= Activity =
An identical copy of the listing below is all the answer should contain.

= Record excerpts =
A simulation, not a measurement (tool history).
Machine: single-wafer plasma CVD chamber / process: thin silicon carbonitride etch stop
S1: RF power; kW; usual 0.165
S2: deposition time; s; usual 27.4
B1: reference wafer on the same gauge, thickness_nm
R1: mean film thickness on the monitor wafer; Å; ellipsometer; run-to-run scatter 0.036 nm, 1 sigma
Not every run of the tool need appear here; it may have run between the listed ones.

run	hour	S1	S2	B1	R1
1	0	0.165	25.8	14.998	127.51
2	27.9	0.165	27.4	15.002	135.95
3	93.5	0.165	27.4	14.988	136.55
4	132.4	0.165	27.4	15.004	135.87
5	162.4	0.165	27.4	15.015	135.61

= Problem solution =
A simulation, not a measurement (tool history).
Machine: single-wafer plasma CVD chamber / process: thin silicon carbonitride etch stop
S1: RF power; kW; usual 0.165
S2: deposition time; s; usual 27.4
B1: reference wafer on the same gauge, thickness_nm
R1: mean film thickness on the monitor wafer; Å; ellipsometer; run-to-run scatter 0.036 nm, 1 sigma
Not every run of the tool need appear here; it may have run between the listed ones.

run	hour	S1	S2	B1	R1
1	0	0.165	25.8	14.998	127.51
2	27.9	0.165	27.4	15.002	135.95
3	93.5	0.165	27.4	14.988	136.55
4	132.4	0.165	27.4	15.004	135.87
5	162.4	0.165	27.4	15.015	135.61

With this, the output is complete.